##### INFORMATION PROVIDED #####

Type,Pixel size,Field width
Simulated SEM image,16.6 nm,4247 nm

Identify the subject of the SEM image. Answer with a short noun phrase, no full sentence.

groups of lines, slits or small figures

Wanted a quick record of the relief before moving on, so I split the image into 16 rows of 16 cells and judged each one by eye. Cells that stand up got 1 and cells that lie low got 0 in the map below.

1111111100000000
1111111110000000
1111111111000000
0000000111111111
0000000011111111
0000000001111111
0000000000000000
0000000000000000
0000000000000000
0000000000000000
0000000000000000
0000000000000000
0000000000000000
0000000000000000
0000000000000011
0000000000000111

#####

REQUIRED ACTION | Copy each line of the material exactly as written.

EXERCISE RESULT |
Type,Pixel size,Field width
Simulated SEM image,16.6 nm,4247 nm

Identify the subject of the SEM image. Answer with a short noun phrase, no full sentence.

groups of lines, slits or small figures

Wanted a quick record of the relief before moving on, so I split the image into 16 rows of 16 cells and judged each one by eye. Cells that stand up got 1 and cells that lie low got 0 in the map below.

1111111100000000
1111111110000000
1111111111000000
0000000111111111
0000000011111111
0000000001111111
0000000000000000
0000000000000000
0000000000000000
0000000000000000
0000000000000000
0000000000000000
0000000000000000
0000000000000000
0000000000000011
0000000000000111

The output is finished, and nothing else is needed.